» ACTION ITEM: Starting at the first line and ending at the last, reproduce the records below exactly.

(RECORDS PROVIDED Opens)

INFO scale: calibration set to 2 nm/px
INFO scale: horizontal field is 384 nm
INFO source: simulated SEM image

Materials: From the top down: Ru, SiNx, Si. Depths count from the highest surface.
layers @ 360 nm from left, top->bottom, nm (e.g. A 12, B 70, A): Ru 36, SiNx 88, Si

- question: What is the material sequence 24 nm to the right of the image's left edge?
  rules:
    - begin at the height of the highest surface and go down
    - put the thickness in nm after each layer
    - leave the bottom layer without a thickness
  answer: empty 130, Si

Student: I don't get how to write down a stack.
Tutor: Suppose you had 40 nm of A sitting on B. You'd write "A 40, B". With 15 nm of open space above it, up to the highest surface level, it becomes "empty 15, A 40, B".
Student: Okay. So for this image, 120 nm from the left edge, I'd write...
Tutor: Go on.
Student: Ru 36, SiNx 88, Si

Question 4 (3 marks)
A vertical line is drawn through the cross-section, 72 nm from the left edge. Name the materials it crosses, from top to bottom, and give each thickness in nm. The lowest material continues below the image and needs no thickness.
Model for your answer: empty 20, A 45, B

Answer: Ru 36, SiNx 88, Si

(RECORDS PROVIDED Closes)

» EXERCISE ANSWER:
INFO scale: calibration set to 2 nm/px
INFO scale: horizontal field is 384 nm
INFO source: simulated SEM image

Materials: From the top down: Ru, SiNx, Si. Depths count from the highest surface.
layers @ 360 nm from left, top->bottom, nm (e.g. A 12, B 70, A): Ru 36, SiNx 88, Si

- question: What is the material sequence 24 nm to the right of the image's left edge?
  rules:
    - begin at the height of the highest surface and go down
    - put the thickness in nm after each layer
    - leave the bottom layer without a thickness
  answer: empty 130, Si

Student: I don't get how to write down a stack.
Tutor: Suppose you had 40 nm of A sitting on B. You'd write "A 40, B". With 15 nm of open space above it, up to the highest surface level, it becomes "empty 15, A 40, B".
Student: Okay. So for this image, 120 nm from the left edge, I'd write...
Tutor: Go on.
Student: Ru 36, SiNx 88, Si

Question 4 (3 marks)
A vertical line is drawn through the cross-section, 72 nm from the left edge. Name the materials it crosses, from top to bottom, and give each thickness in nm. The lowest material continues below the image and needs no thickness.
Model for your answer: empty 20, A 45, B

Answer: Ru 36, SiNx 88, Si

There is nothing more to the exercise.